**GIVEN DATA**:
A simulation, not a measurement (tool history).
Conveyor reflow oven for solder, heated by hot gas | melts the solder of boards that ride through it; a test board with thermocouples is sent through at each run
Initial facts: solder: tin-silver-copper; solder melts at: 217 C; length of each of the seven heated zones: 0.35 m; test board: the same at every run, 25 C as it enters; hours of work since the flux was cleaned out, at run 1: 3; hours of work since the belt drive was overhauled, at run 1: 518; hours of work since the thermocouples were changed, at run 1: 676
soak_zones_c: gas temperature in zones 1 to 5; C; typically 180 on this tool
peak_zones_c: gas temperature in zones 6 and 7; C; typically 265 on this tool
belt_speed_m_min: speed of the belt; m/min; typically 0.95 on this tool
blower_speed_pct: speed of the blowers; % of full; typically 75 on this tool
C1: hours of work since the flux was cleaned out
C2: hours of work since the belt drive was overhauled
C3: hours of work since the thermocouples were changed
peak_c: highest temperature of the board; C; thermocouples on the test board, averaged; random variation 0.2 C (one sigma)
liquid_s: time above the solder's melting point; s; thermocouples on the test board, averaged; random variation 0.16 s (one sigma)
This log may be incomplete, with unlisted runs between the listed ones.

**EXERCISE**: Looking at the entries above, can you reproduce exactly the lines from the one that holds "peak_zones_c: gas temperature" through the one that holds "liquid_s: time above", and only those?

**TASK RESULT**:
peak_zones_c: gas temperature in zones 6 and 7; C; typically 265 on this tool
belt_speed_m_min: speed of the belt; m/min; typically 0.95 on this tool
blower_speed_pct: speed of the blowers; % of full; typically 75 on this tool
C1: hours of work since the flux was cleaned out
C2: hours of work since the belt drive was overhauled
C3: hours of work since the thermocouples were changed
peak_c: highest temperature of the board; C; thermocouples on the test board, averaged; random variation 0.2 C (one sigma)
liquid_s: time above the solder's melting point; s; thermocouples on the test board, averaged; random variation 0.16 s (one sigma)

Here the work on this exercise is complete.